Extracted records =>
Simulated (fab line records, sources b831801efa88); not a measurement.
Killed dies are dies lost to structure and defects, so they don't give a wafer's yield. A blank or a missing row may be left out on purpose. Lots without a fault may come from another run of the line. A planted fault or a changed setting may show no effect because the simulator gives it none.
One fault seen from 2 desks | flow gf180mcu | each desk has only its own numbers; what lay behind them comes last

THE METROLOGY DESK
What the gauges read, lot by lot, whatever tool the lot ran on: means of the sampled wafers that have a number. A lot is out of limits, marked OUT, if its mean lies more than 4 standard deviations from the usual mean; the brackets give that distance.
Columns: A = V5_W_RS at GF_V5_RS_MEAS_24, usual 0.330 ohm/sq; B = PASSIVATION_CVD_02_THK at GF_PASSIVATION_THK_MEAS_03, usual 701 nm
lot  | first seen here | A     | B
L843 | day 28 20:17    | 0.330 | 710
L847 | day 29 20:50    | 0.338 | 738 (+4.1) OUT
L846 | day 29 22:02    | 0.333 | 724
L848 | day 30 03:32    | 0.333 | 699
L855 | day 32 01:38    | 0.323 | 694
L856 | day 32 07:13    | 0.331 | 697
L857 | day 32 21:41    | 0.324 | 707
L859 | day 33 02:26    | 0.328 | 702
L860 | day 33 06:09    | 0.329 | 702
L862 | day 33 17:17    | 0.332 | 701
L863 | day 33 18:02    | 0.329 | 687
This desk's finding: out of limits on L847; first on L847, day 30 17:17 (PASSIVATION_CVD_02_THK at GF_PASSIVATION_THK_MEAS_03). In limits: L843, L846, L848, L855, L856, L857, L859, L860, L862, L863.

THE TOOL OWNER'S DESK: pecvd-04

Work order =>
Repeat every record exactly as written, please.

Result =>
Simulated (fab line records, sources b831801efa88); not a measurement.
Killed dies are dies lost to structure and defects, so they don't give a wafer's yield. A blank or a missing row may be left out on purpose. Lots without a fault may come from another run of the line. A planted fault or a changed setting may show no effect because the simulator gives it none.
One fault seen from 2 desks | flow gf180mcu | each desk has only its own numbers; what lay behind them comes last

THE METROLOGY DESK
What the gauges read, lot by lot, whatever tool the lot ran on: means of the sampled wafers that have a number. A lot is out of limits, marked OUT, if its mean lies more than 4 standard deviations from the usual mean; the brackets give that distance.
Columns: A = V5_W_RS at GF_V5_RS_MEAS_24, usual 0.330 ohm/sq; B = PASSIVATION_CVD_02_THK at GF_PASSIVATION_THK_MEAS_03, usual 701 nm
lot  | first seen here | A     | B
L843 | day 28 20:17    | 0.330 | 710
L847 | day 29 20:50    | 0.338 | 738 (+4.1) OUT
L846 | day 29 22:02    | 0.333 | 724
L848 | day 30 03:32    | 0.333 | 699
L855 | day 32 01:38    | 0.323 | 694
L856 | day 32 07:13    | 0.331 | 697
L857 | day 32 21:41    | 0.324 | 707
L859 | day 33 02:26    | 0.328 | 702
L860 | day 33 06:09    | 0.329 | 702
L862 | day 33 17:17    | 0.332 | 701
L863 | day 33 18:02    | 0.329 | 687
This desk's finding: out of limits on L847; first on L847, day 30 17:17 (PASSIVATION_CVD_02_THK at GF_PASSIVATION_THK_MEAS_03). In limits: L843, L846, L848, L855, L856, L857, L859, L860, L862, L863.

THE TOOL OWNER'S DESK: pecvd-04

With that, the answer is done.